- Assigned task
Using the records below, quote only the span that opens with the line containing "KrF_of_TRILAYER_JJ_CE_LITHO_COAT_114.thk_nm (the simulator's" and closes with the line containing "L076.2 | litho_track-03, 0", exactly and inclusively.

** Opening Input data block **

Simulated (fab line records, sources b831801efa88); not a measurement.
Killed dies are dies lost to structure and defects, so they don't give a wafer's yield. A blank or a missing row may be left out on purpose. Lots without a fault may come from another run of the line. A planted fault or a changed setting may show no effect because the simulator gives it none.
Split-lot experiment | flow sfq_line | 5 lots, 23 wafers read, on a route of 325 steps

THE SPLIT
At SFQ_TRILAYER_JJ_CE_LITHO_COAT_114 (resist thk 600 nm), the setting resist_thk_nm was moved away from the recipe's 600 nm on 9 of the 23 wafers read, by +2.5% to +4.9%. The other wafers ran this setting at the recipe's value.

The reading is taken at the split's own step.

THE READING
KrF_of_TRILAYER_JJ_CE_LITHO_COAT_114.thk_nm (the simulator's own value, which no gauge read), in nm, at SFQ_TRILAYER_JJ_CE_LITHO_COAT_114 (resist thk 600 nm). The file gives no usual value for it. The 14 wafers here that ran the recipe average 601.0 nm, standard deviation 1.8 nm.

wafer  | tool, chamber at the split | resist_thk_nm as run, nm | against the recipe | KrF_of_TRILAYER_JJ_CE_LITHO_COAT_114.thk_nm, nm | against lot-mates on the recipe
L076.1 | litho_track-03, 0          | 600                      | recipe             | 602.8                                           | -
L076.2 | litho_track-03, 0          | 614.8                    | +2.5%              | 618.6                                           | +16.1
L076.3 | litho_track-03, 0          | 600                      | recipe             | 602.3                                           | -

** Closing Input data block **

- Written response
KrF_of_TRILAYER_JJ_CE_LITHO_COAT_114.thk_nm (the simulator's own value, which no gauge read), in nm, at SFQ_TRILAYER_JJ_CE_LITHO_COAT_114 (resist thk 600 nm). The file gives no usual value for it. The 14 wafers here that ran the recipe average 601.0 nm, standard deviation 1.8 nm.

wafer  | tool, chamber at the split | resist_thk_nm as run, nm | against the recipe | KrF_of_TRILAYER_JJ_CE_LITHO_COAT_114.thk_nm, nm | against lot-mates on the recipe
L076.1 | litho_track-03, 0          | 600                      | recipe             | 602.8                                           | -
L076.2 | litho_track-03, 0          | 614.8                    | +2.5%              | 618.6                                           | +16.1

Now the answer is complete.